ENTRIES SUPPLIED:
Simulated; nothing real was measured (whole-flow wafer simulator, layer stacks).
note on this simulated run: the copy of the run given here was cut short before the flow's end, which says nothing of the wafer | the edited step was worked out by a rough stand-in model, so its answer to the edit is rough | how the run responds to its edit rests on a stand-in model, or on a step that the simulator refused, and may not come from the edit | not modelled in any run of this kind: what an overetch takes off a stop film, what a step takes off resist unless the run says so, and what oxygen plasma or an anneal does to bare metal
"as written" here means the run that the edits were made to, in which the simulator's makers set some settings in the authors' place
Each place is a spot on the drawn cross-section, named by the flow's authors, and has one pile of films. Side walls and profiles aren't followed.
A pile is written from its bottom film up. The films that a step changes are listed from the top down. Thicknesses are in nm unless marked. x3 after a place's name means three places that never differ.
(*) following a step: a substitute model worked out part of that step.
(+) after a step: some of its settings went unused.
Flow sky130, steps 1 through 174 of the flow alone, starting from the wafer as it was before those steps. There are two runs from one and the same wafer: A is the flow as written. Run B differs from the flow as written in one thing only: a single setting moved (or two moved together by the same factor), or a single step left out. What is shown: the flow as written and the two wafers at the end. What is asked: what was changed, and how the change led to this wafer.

ASSIGNMENT: All of the data above should be set down word for word.

TASK OUTPUT:
Simulated; nothing real was measured (whole-flow wafer simulator, layer stacks).
note on this simulated run: the copy of the run given here was cut short before the flow's end, which says nothing of the wafer | the edited step was worked out by a rough stand-in model, so its answer to the edit is rough | how the run responds to its edit rests on a stand-in model, or on a step that the simulator refused, and may not come from the edit | not modelled in any run of this kind: what an overetch takes off a stop film, what a step takes off resist unless the run says so, and what oxygen plasma or an anneal does to bare metal
"as written" here means the run that the edits were made to, in which the simulator's makers set some settings in the authors' place
Each place is a spot on the drawn cross-section, named by the flow's authors, and has one pile of films. Side walls and profiles aren't followed.
A pile is written from its bottom film up. The films that a step changes are listed from the top down. Thicknesses are in nm unless marked. x3 after a place's name means three places that never differ.
(*) following a step: a substitute model worked out part of that step.
(+) after a step: some of its settings went unused.
Flow sky130, steps 1 through 174 of the flow alone, starting from the wafer as it was before those steps. There are two runs from one and the same wafer: A is the flow as written. Run B differs from the flow as written in one thing only: a single setting moved (or two moved together by the same factor), or a single step left out. What is shown: the flow as written and the two wafers at the end. What is asked: what was changed, and how the change led to this wafer.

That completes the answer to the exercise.